_INFORMATION GIVEN_.
*** Begin section ***

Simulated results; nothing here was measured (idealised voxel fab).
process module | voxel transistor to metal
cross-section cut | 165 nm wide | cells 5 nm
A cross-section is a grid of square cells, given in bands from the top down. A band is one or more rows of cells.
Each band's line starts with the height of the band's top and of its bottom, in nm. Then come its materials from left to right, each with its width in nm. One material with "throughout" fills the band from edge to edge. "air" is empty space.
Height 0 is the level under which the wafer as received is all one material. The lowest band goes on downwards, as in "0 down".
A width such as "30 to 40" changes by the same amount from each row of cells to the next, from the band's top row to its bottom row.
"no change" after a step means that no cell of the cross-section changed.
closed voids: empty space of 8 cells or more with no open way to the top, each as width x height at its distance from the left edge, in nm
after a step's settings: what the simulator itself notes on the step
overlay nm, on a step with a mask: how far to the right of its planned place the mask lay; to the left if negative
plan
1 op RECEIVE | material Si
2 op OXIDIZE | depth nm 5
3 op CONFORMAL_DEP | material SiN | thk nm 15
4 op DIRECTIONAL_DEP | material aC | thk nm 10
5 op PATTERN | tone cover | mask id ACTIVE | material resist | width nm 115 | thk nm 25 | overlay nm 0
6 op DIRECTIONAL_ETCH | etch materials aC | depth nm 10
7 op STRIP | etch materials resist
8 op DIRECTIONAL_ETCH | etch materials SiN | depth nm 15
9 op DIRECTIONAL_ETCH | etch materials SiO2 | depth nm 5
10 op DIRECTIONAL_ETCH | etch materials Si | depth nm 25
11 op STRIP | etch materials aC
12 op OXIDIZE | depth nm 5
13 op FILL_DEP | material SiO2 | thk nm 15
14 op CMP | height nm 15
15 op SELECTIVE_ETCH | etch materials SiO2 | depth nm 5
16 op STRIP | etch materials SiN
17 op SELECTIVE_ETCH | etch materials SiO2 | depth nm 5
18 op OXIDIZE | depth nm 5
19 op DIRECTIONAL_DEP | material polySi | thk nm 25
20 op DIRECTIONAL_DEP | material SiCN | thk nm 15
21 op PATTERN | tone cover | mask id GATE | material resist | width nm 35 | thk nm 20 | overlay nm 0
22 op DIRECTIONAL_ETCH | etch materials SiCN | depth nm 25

*** End section ***

_WORK REQUEST_. Reproduce exactly the lines that run from the start of the records to the line with "21 op PATTERN", both included.

_TASK ANSWER_.
Simulated results; nothing here was measured (idealised voxel fab).
process module | voxel transistor to metal
cross-section cut | 165 nm wide | cells 5 nm
A cross-section is a grid of square cells, given in bands from the top down. A band is one or more rows of cells.
Each band's line starts with the height of the band's top and of its bottom, in nm. Then come its materials from left to right, each with its width in nm. One material with "throughout" fills the band from edge to edge. "air" is empty space.
Height 0 is the level under which the wafer as received is all one material. The lowest band goes on downwards, as in "0 down".
A width such as "30 to 40" changes by the same amount from each row of cells to the next, from the band's top row to its bottom row.
"no change" after a step means that no cell of the cross-section changed.
closed voids: empty space of 8 cells or more with no open way to the top, each as width x height at its distance from the left edge, in nm
after a step's settings: what the simulator itself notes on the step
overlay nm, on a step with a mask: how far to the right of its planned place the mask lay; to the left if negative
plan
1 op RECEIVE | material Si
2 op OXIDIZE | depth nm 5
3 op CONFORMAL_DEP | material SiN | thk nm 15
4 op DIRECTIONAL_DEP | material aC | thk nm 10
5 op PATTERN | tone cover | mask id ACTIVE | material resist | width nm 115 | thk nm 25 | overlay nm 0
6 op DIRECTIONAL_ETCH | etch materials aC | depth nm 10
7 op STRIP | etch materials resist
8 op DIRECTIONAL_ETCH | etch materials SiN | depth nm 15
9 op DIRECTIONAL_ETCH | etch materials SiO2 | depth nm 5
10 op DIRECTIONAL_ETCH | etch materials Si | depth nm 25
11 op STRIP | etch materials aC
12 op OXIDIZE | depth nm 5
13 op FILL_DEP | material SiO2 | thk nm 15
14 op CMP | height nm 15
15 op SELECTIVE_ETCH | etch materials SiO2 | depth nm 5
16 op STRIP | etch materials SiN
17 op SELECTIVE_ETCH | etch materials SiO2 | depth nm 5
18 op OXIDIZE | depth nm 5
19 op DIRECTIONAL_DEP | material polySi | thk nm 25
20 op DIRECTIONAL_DEP | material SiCN | thk nm 15
21 op PATTERN | tone cover | mask id GATE | material resist | width nm 35 | thk nm 20 | overlay nm 0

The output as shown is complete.